• Work instruction
Each line from the opening of the records that follow to the line with "Killed dies count" needs to be written out exactly. Add nothing.

• Information given
<<<<

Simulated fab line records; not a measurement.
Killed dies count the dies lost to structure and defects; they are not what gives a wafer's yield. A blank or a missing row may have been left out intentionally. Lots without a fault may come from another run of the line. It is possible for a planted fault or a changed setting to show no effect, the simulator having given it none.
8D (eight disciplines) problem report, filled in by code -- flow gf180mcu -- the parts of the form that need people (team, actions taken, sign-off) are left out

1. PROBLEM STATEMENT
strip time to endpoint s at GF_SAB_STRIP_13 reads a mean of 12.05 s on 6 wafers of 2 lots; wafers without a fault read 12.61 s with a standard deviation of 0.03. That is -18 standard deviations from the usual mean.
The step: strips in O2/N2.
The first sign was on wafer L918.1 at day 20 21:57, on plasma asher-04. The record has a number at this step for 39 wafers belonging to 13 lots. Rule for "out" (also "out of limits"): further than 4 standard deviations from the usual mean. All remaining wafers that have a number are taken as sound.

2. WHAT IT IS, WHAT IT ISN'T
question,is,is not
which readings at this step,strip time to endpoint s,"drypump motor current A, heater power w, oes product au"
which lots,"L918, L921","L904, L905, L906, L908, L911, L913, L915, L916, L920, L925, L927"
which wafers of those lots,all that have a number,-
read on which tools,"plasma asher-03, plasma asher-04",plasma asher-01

>>>>

• Problem solution
Simulated fab line records; not a measurement.
Killed dies count the dies lost to structure and defects; they are not what gives a wafer's yield. A blank or a missing row may have been left out intentionally. Lots without a fault may come from another run of the line. It is possible for a planted fault or a changed setting to show no effect, the simulator having given it none.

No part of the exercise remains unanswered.